[Assigned task]: Below are records; quote them exactly from the first line through the line that contains "lots untouched by".

[Information supplied]:
● ● ● ● ● ● ●

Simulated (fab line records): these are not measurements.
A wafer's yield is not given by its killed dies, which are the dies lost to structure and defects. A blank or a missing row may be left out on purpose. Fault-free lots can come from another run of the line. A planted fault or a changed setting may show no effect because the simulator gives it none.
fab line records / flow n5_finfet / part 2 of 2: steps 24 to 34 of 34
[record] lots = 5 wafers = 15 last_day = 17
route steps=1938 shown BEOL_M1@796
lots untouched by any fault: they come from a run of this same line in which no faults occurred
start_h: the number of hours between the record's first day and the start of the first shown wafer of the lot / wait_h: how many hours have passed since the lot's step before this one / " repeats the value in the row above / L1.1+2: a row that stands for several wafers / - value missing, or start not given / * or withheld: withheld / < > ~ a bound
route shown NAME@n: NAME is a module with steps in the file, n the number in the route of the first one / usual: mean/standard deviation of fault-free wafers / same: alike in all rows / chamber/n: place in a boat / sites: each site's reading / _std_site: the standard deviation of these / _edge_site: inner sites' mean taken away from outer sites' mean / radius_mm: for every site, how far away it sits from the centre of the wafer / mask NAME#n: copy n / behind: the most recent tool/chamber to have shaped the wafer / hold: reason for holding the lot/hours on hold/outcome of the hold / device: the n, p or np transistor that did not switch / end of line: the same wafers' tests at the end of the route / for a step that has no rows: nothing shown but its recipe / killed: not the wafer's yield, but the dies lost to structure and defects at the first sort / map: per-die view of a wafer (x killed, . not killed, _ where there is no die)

● ● ● ● ● ● ●

[Task result]:
Simulated (fab line records): these are not measurements.
A wafer's yield is not given by its killed dies, which are the dies lost to structure and defects. A blank or a missing row may be left out on purpose. Fault-free lots can come from another run of the line. A planted fault or a changed setting may show no effect because the simulator gives it none.
fab line records / flow n5_finfet / part 2 of 2: steps 24 to 34 of 34
[record] lots = 5 wafers = 15 last_day = 17
route steps=1938 shown BEOL_M1@796
lots untouched by any fault: they come from a run of this same line in which no faults occurred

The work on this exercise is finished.